- INFORMATION SHOWN -
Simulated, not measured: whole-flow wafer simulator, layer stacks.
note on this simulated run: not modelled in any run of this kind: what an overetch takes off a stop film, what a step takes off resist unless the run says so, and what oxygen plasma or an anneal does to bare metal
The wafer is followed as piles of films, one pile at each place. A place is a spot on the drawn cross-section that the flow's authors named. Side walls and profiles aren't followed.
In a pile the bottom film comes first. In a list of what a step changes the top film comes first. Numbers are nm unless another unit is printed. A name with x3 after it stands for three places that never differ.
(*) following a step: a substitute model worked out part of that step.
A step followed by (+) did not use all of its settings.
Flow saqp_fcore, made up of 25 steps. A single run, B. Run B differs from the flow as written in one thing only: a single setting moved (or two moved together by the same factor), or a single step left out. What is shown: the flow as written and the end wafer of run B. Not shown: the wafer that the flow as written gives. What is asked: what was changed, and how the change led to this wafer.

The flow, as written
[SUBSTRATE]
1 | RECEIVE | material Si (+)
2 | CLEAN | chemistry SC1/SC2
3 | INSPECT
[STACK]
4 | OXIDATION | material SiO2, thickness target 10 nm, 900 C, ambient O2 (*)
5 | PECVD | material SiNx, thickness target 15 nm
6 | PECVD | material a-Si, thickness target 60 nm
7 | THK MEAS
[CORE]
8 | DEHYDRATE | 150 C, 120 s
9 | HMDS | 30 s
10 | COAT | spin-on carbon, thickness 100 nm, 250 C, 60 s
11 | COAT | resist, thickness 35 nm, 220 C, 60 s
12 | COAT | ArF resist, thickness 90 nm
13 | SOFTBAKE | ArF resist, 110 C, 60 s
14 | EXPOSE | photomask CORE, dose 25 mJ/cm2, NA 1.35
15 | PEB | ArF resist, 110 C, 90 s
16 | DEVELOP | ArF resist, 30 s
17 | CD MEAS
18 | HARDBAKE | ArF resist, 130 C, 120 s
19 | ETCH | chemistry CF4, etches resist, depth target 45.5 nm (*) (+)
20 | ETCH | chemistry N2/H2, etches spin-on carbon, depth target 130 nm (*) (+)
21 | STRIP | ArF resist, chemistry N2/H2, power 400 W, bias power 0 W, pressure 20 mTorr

- ACTION ITEM -
Only the lines above starting at the one containing "note on this" and ending at the one containing "9 | HMDS | 30 s", both included, are to be returned, exactly as they read.

- REPLY -
note on this simulated run: not modelled in any run of this kind: what an overetch takes off a stop film, what a step takes off resist unless the run says so, and what oxygen plasma or an anneal does to bare metal
The wafer is followed as piles of films, one pile at each place. A place is a spot on the drawn cross-section that the flow's authors named. Side walls and profiles aren't followed.
In a pile the bottom film comes first. In a list of what a step changes the top film comes first. Numbers are nm unless another unit is printed. A name with x3 after it stands for three places that never differ.
(*) following a step: a substitute model worked out part of that step.
A step followed by (+) did not use all of its settings.
Flow saqp_fcore, made up of 25 steps. A single run, B. Run B differs from the flow as written in one thing only: a single setting moved (or two moved together by the same factor), or a single step left out. What is shown: the flow as written and the end wafer of run B. Not shown: the wafer that the flow as written gives. What is asked: what was changed, and how the change led to this wafer.

The flow, as written
[SUBSTRATE]
1 | RECEIVE | material Si (+)
2 | CLEAN | chemistry SC1/SC2
3 | INSPECT
[STACK]
4 | OXIDATION | material SiO2, thickness target 10 nm, 900 C, ambient O2 (*)
5 | PECVD | material SiNx, thickness target 15 nm
6 | PECVD | material a-Si, thickness target 60 nm
7 | THK MEAS
[CORE]
8 | DEHYDRATE | 150 C, 120 s
9 | HMDS | 30 s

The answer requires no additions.